- - -
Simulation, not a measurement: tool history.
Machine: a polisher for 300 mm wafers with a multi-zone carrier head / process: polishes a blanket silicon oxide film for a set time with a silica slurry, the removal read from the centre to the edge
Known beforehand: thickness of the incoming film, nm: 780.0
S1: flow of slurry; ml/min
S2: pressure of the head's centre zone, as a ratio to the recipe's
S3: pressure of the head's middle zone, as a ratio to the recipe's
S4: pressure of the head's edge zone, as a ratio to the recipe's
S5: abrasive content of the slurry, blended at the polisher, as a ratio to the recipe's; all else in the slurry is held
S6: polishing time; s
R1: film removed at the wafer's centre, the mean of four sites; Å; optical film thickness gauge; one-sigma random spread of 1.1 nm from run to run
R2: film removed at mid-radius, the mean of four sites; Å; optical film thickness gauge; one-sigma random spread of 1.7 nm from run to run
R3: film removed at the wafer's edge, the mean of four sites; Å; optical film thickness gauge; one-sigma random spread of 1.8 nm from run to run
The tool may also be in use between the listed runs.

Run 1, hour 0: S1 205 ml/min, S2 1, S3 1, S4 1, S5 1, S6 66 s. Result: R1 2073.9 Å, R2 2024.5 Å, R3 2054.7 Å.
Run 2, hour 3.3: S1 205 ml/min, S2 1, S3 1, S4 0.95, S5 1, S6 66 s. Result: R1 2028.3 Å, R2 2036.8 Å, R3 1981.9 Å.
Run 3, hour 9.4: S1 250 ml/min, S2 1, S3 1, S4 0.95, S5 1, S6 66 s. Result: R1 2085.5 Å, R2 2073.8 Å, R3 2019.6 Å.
- - -

> Assignment
Copy out each record, keeping every word as it is.

> Your solution
Simulation, not a measurement: tool history.
Machine: a polisher for 300 mm wafers with a multi-zone carrier head / process: polishes a blanket silicon oxide film for a set time with a silica slurry, the removal read from the centre to the edge
Known beforehand: thickness of the incoming film, nm: 780.0
S1: flow of slurry; ml/min
S2: pressure of the head's centre zone, as a ratio to the recipe's
S3: pressure of the head's middle zone, as a ratio to the recipe's
S4: pressure of the head's edge zone, as a ratio to the recipe's
S5: abrasive content of the slurry, blended at the polisher, as a ratio to the recipe's; all else in the slurry is held
S6: polishing time; s
R1: film removed at the wafer's centre, the mean of four sites; Å; optical film thickness gauge; one-sigma random spread of 1.1 nm from run to run
R2: film removed at mid-radius, the mean of four sites; Å; optical film thickness gauge; one-sigma random spread of 1.7 nm from run to run
R3: film removed at the wafer's edge, the mean of four sites; Å; optical film thickness gauge; one-sigma random spread of 1.8 nm from run to run
The tool may also be in use between the listed runs.

Run 1, hour 0: S1 205 ml/min, S2 1, S3 1, S4 1, S5 1, S6 66 s. Result: R1 2073.9 Å, R2 2024.5 Å, R3 2054.7 Å.
Run 2, hour 3.3: S1 205 ml/min, S2 1, S3 1, S4 0.95, S5 1, S6 66 s. Result: R1 2028.3 Å, R2 2036.8 Å, R3 1981.9 Å.
Run 3, hour 9.4: S1 250 ml/min, S2 1, S3 1, S4 0.95, S5 1, S6 66 s. Result: R1 2085.5 Å, R2 2073.8 Å, R3 2019.6 Å.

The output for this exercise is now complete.